-- Provided material --
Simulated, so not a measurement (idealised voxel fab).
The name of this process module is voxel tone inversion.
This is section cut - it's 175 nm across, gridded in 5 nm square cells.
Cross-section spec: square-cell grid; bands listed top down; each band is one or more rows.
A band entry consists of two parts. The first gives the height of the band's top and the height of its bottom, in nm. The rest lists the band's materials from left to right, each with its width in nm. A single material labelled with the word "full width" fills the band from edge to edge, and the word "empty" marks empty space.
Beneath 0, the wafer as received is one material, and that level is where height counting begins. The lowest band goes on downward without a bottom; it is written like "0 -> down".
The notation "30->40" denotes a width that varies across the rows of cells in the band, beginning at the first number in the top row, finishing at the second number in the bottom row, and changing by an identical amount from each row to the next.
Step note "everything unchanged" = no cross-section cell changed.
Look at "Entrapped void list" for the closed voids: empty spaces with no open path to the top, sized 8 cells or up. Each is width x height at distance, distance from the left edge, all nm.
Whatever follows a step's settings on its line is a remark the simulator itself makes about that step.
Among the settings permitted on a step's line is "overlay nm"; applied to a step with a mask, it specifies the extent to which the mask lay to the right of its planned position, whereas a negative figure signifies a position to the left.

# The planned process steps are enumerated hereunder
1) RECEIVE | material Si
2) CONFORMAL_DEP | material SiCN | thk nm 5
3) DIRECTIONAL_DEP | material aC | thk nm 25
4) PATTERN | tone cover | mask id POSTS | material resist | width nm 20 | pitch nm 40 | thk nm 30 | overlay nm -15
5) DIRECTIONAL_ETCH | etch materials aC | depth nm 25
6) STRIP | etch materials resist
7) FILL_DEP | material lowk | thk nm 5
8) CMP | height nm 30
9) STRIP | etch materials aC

-- Work item --
Line by line, repeat the data exactly.

-- Result --
Simulated, so not a measurement (idealised voxel fab).
The name of this process module is voxel tone inversion.
This is section cut - it's 175 nm across, gridded in 5 nm square cells.
Cross-section spec: square-cell grid; bands listed top down; each band is one or more rows.
A band entry consists of two parts. The first gives the height of the band's top and the height of its bottom, in nm. The rest lists the band's materials from left to right, each with its width in nm. A single material labelled with the word "full width" fills the band from edge to edge, and the word "empty" marks empty space.
Beneath 0, the wafer as received is one material, and that level is where height counting begins. The lowest band goes on downward without a bottom; it is written like "0 -> down".
The notation "30->40" denotes a width that varies across the rows of cells in the band, beginning at the first number in the top row, finishing at the second number in the bottom row, and changing by an identical amount from each row to the next.
Step note "everything unchanged" = no cross-section cell changed.
Look at "Entrapped void list" for the closed voids: empty spaces with no open path to the top, sized 8 cells or up. Each is width x height at distance, distance from the left edge, all nm.
Whatever follows a step's settings on its line is a remark the simulator itself makes about that step.
Among the settings permitted on a step's line is "overlay nm"; applied to a step with a mask, it specifies the extent to which the mask lay to the right of its planned position, whereas a negative figure signifies a position to the left.

# The planned process steps are enumerated hereunder
1) RECEIVE | material Si
2) CONFORMAL_DEP | material SiCN | thk nm 5
3) DIRECTIONAL_DEP | material aC | thk nm 25
4) PATTERN | tone cover | mask id POSTS | material resist | width nm 20 | pitch nm 40 | thk nm 30 | overlay nm -15
5) DIRECTIONAL_ETCH | etch materials aC | depth nm 25
6) STRIP | etch materials resist
7) FILL_DEP | material lowk | thk nm 5
8) CMP | height nm 30
9) STRIP | etch materials aC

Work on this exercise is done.